Activity:
Only part of the listing is needed, namely the lines from its start through the line with "startH: start of", and they should be retyped exactly.

Start of Block

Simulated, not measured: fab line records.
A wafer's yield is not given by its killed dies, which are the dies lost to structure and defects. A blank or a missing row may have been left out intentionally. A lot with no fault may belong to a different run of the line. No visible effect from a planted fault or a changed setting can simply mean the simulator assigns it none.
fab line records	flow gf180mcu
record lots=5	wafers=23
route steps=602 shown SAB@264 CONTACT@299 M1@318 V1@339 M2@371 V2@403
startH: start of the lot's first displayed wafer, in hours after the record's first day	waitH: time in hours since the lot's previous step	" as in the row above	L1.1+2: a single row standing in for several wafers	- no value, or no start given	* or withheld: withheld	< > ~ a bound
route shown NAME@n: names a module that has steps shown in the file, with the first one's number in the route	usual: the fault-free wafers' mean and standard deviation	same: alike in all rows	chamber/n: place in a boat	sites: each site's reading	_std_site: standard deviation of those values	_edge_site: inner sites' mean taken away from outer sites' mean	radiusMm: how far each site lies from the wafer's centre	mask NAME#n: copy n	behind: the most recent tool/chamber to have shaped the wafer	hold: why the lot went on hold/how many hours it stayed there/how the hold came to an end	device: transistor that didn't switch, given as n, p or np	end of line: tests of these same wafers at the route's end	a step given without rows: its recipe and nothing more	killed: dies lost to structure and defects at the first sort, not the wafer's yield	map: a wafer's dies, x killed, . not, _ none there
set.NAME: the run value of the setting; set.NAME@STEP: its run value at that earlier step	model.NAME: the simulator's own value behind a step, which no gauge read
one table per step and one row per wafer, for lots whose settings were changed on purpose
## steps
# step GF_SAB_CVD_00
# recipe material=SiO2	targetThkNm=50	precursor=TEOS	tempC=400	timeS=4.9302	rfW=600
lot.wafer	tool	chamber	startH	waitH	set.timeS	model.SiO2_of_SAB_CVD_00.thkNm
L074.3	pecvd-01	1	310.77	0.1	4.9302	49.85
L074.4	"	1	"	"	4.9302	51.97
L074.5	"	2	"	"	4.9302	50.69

End of Block

Task output:
Simulated, not measured: fab line records.
A wafer's yield is not given by its killed dies, which are the dies lost to structure and defects. A blank or a missing row may have been left out intentionally. A lot with no fault may belong to a different run of the line. No visible effect from a planted fault or a changed setting can simply mean the simulator assigns it none.
fab line records	flow gf180mcu
record lots=5	wafers=23
route steps=602 shown SAB@264 CONTACT@299 M1@318 V1@339 M2@371 V2@403
startH: start of the lot's first displayed wafer, in hours after the record's first day	waitH: time in hours since the lot's previous step	" as in the row above	L1.1+2: a single row standing in for several wafers	- no value, or no start given	* or withheld: withheld	< > ~ a bound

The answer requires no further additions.